- _Assignment_
Transcribe the listing below from its opening line up to and including the line that contains "Square cell edge"; reproduce nothing else.

-- Opening Marker --
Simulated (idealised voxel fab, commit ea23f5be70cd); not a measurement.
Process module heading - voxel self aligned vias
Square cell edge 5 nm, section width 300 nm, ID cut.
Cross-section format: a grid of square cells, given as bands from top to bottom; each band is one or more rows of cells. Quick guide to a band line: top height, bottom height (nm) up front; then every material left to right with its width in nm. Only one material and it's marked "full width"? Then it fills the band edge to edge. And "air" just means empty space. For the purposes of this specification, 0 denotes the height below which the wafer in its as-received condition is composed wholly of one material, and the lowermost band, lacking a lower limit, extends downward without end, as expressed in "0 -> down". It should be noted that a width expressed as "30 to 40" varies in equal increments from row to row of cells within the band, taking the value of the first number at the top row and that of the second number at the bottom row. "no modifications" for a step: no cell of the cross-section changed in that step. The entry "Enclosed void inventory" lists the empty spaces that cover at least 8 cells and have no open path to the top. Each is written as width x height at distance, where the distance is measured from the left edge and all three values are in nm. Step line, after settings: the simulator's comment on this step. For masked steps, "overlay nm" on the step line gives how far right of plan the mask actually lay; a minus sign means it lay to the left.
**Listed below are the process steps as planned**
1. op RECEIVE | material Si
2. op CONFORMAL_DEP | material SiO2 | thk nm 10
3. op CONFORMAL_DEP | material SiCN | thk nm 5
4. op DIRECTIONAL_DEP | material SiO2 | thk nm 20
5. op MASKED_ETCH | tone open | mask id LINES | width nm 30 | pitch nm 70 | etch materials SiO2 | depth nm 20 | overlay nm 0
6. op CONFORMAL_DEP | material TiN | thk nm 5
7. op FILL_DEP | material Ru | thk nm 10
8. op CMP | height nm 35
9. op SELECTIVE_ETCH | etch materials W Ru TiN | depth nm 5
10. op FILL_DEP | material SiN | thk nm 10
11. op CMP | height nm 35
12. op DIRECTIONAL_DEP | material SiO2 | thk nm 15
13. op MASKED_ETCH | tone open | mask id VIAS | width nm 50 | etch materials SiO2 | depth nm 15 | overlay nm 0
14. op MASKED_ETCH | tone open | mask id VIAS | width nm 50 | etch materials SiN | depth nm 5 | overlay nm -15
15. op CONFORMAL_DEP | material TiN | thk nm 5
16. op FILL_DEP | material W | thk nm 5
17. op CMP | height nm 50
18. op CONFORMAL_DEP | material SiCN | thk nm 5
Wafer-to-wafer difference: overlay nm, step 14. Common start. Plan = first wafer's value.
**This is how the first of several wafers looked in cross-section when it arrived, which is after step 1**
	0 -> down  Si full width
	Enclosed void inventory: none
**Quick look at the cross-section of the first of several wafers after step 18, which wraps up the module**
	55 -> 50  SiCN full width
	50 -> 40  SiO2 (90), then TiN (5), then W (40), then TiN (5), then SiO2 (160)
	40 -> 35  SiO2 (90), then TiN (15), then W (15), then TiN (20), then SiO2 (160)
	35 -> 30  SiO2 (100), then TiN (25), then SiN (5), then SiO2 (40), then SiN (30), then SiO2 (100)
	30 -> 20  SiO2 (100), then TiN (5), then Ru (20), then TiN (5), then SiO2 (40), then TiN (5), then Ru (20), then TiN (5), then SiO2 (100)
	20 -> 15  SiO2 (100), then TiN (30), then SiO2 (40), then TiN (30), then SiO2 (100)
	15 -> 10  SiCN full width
-- Closing Marker --

- _Exercise answer_
Simulated (idealised voxel fab, commit ea23f5be70cd); not a measurement.
Process module heading - voxel self aligned vias
Square cell edge 5 nm, section width 300 nm, ID cut.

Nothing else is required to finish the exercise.